══ Extracted information
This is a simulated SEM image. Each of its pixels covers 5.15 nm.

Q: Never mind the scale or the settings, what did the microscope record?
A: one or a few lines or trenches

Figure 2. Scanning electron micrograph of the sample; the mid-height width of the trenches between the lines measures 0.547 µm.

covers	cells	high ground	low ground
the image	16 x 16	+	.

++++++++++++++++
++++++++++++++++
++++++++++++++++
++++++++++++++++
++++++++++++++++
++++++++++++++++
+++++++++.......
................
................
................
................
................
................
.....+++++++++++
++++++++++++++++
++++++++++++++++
════

Going down from the first line of the entries above, restate each line word for word until the line holding "A: one or a few lines or trenches" is done.

This is a simulated SEM image. Each of its pixels covers 5.15 nm.

Q: Never mind the scale or the settings, what did the microscope record?
A: one or a few lines or trenches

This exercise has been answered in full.